__BRIEF__. All records need to be reproduced exactly. Keep every word as it is.

__DATASET EXTRACT__.
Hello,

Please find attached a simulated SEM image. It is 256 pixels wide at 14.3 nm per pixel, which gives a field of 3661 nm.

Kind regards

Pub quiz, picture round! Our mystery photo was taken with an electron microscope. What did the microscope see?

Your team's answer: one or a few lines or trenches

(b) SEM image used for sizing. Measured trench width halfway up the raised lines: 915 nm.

__REPLY__.
Hello,

Please find attached a simulated SEM image. It is 256 pixels wide at 14.3 nm per pixel, which gives a field of 3661 nm.

Kind regards

Pub quiz, picture round! Our mystery photo was taken with an electron microscope. What did the microscope see?

Your team's answer: one or a few lines or trenches

(b) SEM image used for sizing. Measured trench width halfway up the raised lines: 915 nm.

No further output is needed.